- _WORK INSTRUCTION_:
Find the line in the entries below that contains "Read off the". Repeat it exactly, and every line after it through the line that contains "-> 27.4 pixels".

+--
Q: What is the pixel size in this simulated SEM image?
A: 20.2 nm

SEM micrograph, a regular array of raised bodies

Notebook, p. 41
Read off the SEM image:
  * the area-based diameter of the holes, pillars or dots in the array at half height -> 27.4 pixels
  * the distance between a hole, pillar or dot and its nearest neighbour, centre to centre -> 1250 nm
+--

- _EXERCISE OUTPUT_:
Read off the SEM image:
  * the area-based diameter of the holes, pillars or dots in the array at half height -> 27.4 pixels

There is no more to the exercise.